## DATA FOR REVIEW
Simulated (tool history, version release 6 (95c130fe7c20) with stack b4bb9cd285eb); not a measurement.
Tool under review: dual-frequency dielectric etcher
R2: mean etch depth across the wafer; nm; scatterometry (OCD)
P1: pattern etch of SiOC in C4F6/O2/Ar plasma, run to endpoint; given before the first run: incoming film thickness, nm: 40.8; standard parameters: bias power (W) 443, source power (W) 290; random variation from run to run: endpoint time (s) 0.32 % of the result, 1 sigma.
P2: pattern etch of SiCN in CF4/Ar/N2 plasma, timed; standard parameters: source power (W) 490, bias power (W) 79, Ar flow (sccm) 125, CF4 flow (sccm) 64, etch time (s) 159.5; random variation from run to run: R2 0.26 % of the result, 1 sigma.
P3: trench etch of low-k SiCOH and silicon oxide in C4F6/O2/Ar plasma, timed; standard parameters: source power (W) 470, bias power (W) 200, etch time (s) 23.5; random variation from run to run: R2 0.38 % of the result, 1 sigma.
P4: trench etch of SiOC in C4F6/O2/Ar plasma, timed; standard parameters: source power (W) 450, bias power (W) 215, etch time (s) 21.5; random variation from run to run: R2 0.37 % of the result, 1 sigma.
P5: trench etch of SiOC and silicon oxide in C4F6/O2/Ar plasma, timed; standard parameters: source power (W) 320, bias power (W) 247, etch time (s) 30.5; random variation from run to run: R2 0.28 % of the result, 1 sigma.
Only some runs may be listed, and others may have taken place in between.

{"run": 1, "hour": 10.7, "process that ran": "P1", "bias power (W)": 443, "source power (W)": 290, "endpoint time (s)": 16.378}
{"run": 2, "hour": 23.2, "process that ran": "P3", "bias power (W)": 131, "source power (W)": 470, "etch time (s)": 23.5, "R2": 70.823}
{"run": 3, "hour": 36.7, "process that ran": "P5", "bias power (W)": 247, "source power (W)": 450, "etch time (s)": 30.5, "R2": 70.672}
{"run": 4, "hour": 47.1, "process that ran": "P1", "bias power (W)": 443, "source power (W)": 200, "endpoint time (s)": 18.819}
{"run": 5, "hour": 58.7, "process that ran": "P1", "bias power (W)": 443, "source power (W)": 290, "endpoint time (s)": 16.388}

## REQUIREMENT
From the listing above, repeat exactly the lines starting at the line that includes "Tool under review: dual-frequency" and ending at the line that includes "P4: trench etch", with nothing outside that span.

## WRITTEN RESPONSE
Tool under review: dual-frequency dielectric etcher
R2: mean etch depth across the wafer; nm; scatterometry (OCD)
P1: pattern etch of SiOC in C4F6/O2/Ar plasma, run to endpoint; given before the first run: incoming film thickness, nm: 40.8; standard parameters: bias power (W) 443, source power (W) 290; random variation from run to run: endpoint time (s) 0.32 % of the result, 1 sigma.
P2: pattern etch of SiCN in CF4/Ar/N2 plasma, timed; standard parameters: source power (W) 490, bias power (W) 79, Ar flow (sccm) 125, CF4 flow (sccm) 64, etch time (s) 159.5; random variation from run to run: R2 0.26 % of the result, 1 sigma.
P3: trench etch of low-k SiCOH and silicon oxide in C4F6/O2/Ar plasma, timed; standard parameters: source power (W) 470, bias power (W) 200, etch time (s) 23.5; random variation from run to run: R2 0.38 % of the result, 1 sigma.
P4: trench etch of SiOC in C4F6/O2/Ar plasma, timed; standard parameters: source power (W) 450, bias power (W) 215, etch time (s) 21.5; random variation from run to run: R2 0.37 % of the result, 1 sigma.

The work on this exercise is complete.